### WORK ORDER
Reproduce every line of the listing below exactly.

### MATERIAL PROVIDED
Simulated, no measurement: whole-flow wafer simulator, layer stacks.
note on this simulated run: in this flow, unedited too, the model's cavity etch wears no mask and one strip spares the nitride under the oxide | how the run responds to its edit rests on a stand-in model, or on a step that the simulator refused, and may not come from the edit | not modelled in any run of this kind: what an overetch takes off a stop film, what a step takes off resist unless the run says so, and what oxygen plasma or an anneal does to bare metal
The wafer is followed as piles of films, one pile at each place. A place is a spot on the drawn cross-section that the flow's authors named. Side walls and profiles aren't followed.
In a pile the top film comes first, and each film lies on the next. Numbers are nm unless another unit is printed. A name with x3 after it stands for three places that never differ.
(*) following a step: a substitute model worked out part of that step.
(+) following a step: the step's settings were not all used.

### WRITTEN ANSWER
Simulated, no measurement: whole-flow wafer simulator, layer stacks.
note on this simulated run: in this flow, unedited too, the model's cavity etch wears no mask and one strip spares the nitride under the oxide | how the run responds to its edit rests on a stand-in model, or on a step that the simulator refused, and may not come from the edit | not modelled in any run of this kind: what an overetch takes off a stop film, what a step takes off resist unless the run says so, and what oxygen plasma or an anneal does to bare metal
The wafer is followed as piles of films, one pile at each place. A place is a spot on the drawn cross-section that the flow's authors named. Side walls and profiles aren't followed.
In a pile the top film comes first, and each film lies on the next. Numbers are nm unless another unit is printed. A name with x3 after it stands for three places that never differ.
(*) following a step: a substitute model worked out part of that step.
(+) following a step: the step's settings were not all used.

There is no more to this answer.